◆ ◆ ◆ ◆ ◆ ◆ ◆

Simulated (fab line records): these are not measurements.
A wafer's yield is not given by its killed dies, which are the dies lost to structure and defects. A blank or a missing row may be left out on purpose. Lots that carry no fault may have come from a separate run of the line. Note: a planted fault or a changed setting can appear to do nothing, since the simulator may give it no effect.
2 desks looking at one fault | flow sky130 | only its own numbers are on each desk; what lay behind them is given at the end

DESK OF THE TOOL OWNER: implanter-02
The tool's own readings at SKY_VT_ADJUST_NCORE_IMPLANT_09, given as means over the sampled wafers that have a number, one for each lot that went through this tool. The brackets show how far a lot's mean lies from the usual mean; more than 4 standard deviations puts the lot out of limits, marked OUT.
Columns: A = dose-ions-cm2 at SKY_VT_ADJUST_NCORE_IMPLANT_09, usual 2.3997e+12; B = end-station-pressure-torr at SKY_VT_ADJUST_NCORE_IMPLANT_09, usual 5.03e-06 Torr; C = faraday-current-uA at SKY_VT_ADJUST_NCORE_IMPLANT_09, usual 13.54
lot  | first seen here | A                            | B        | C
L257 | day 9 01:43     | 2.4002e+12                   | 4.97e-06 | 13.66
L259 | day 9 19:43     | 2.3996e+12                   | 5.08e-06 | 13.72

◆ ◆ ◆ ◆ ◆ ◆ ◆

* **Work request**: In this exercise, you retype all of the data exactly as it appears above.

* **Result**:
Simulated (fab line records): these are not measurements.
A wafer's yield is not given by its killed dies, which are the dies lost to structure and defects. A blank or a missing row may be left out on purpose. Lots that carry no fault may have come from a separate run of the line. Note: a planted fault or a changed setting can appear to do nothing, since the simulator may give it no effect.
2 desks looking at one fault | flow sky130 | only its own numbers are on each desk; what lay behind them is given at the end

DESK OF THE TOOL OWNER: implanter-02
The tool's own readings at SKY_VT_ADJUST_NCORE_IMPLANT_09, given as means over the sampled wafers that have a number, one for each lot that went through this tool. The brackets show how far a lot's mean lies from the usual mean; more than 4 standard deviations puts the lot out of limits, marked OUT.
Columns: A = dose-ions-cm2 at SKY_VT_ADJUST_NCORE_IMPLANT_09, usual 2.3997e+12; B = end-station-pressure-torr at SKY_VT_ADJUST_NCORE_IMPLANT_09, usual 5.03e-06 Torr; C = faraday-current-uA at SKY_VT_ADJUST_NCORE_IMPLANT_09, usual 13.54
lot  | first seen here | A                            | B        | C
L257 | day 9 01:43     | 2.4002e+12                   | 4.97e-06 | 13.66
L259 | day 9 19:43     | 2.3996e+12                   | 5.08e-06 | 13.72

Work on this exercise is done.